**TASK ITEM**
For the material that follows, return exactly the lines from the one with "C4: hours since the gauge calibration" through the one with "The tool may", both ends included.

**DATA FOR ANALYSIS**
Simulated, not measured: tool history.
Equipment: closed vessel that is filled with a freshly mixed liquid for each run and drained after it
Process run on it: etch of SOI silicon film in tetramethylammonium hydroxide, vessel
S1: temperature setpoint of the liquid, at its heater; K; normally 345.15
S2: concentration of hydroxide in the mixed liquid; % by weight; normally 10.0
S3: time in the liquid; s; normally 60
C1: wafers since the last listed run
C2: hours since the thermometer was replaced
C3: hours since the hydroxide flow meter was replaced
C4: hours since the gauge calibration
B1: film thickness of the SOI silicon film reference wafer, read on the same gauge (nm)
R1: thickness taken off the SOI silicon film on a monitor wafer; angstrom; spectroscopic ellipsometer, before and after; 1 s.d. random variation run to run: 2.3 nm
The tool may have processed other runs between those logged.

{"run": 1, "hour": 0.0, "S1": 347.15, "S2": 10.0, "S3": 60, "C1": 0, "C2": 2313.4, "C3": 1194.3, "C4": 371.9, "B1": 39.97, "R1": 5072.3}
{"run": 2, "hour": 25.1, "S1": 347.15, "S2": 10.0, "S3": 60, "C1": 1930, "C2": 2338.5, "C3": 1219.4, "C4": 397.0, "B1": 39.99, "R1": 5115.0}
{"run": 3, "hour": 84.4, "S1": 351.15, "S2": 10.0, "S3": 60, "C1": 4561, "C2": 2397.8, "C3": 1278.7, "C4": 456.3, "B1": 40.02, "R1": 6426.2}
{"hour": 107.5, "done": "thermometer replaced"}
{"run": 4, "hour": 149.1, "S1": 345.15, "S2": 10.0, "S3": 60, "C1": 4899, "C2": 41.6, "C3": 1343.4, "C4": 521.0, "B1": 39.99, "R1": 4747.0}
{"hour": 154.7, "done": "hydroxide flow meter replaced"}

**WRITTEN REPLY**
C4: hours since the gauge calibration
B1: film thickness of the SOI silicon film reference wafer, read on the same gauge (nm)
R1: thickness taken off the SOI silicon film on a monitor wafer; angstrom; spectroscopic ellipsometer, before and after; 1 s.d. random variation run to run: 2.3 nm
The tool may have processed other runs between those logged.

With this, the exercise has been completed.